### Extracted information
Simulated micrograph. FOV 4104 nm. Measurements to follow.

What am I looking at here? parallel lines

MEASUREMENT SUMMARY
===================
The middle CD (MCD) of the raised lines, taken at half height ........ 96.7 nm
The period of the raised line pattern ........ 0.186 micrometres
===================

### Work order
Everything from the first line of the records through the line holding "The period of" is to be transcribed exactly; leave out all other lines.

### Reply
Simulated micrograph. FOV 4104 nm. Measurements to follow.

What am I looking at here? parallel lines

MEASUREMENT SUMMARY
===================
The middle CD (MCD) of the raised lines, taken at half height ........ 96.7 nm
The period of the raised line pattern ........ 0.186 micrometres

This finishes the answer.